* Required action
Beginning with the first line of the data below, reproduce every line unchanged, ending with the line that holds "Proc. module: voxel ribs on slabs".

======== Information shown ========

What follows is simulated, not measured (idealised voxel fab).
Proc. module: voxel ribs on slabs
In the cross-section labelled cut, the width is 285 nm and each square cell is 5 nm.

========

* Worked solution
What follows is simulated, not measured (idealised voxel fab).
Proc. module: voxel ribs on slabs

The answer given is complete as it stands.